Exercise:
Set down every record below exactly as it stands.

= Beginning of Section =

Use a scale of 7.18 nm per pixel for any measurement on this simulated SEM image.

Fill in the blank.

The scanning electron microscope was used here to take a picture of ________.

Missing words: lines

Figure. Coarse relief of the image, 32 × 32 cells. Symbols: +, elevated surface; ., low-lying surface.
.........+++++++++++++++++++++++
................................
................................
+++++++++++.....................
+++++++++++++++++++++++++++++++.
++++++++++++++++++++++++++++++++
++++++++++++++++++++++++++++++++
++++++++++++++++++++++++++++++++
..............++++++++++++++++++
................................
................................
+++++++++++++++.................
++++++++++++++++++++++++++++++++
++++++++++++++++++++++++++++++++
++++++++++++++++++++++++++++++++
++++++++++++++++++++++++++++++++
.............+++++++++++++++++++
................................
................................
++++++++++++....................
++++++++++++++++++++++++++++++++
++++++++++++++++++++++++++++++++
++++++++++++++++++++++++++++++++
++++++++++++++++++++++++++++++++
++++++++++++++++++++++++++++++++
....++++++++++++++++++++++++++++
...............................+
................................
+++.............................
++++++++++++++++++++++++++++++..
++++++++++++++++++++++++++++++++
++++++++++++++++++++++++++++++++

= End of Section =

Expected answer:
Use a scale of 7.18 nm per pixel for any measurement on this simulated SEM image.

Fill in the blank.

The scanning electron microscope was used here to take a picture of ________.

Missing words: lines

Figure. Coarse relief of the image, 32 × 32 cells. Symbols: +, elevated surface; ., low-lying surface.
.........+++++++++++++++++++++++
................................
................................
+++++++++++.....................
+++++++++++++++++++++++++++++++.
++++++++++++++++++++++++++++++++
++++++++++++++++++++++++++++++++
++++++++++++++++++++++++++++++++
..............++++++++++++++++++
................................
................................
+++++++++++++++.................
++++++++++++++++++++++++++++++++
++++++++++++++++++++++++++++++++
++++++++++++++++++++++++++++++++
++++++++++++++++++++++++++++++++
.............+++++++++++++++++++
................................
................................
++++++++++++....................
++++++++++++++++++++++++++++++++
++++++++++++++++++++++++++++++++
++++++++++++++++++++++++++++++++
++++++++++++++++++++++++++++++++
++++++++++++++++++++++++++++++++
....++++++++++++++++++++++++++++
...............................+
................................
+++.............................
++++++++++++++++++++++++++++++..
++++++++++++++++++++++++++++++++
++++++++++++++++++++++++++++++++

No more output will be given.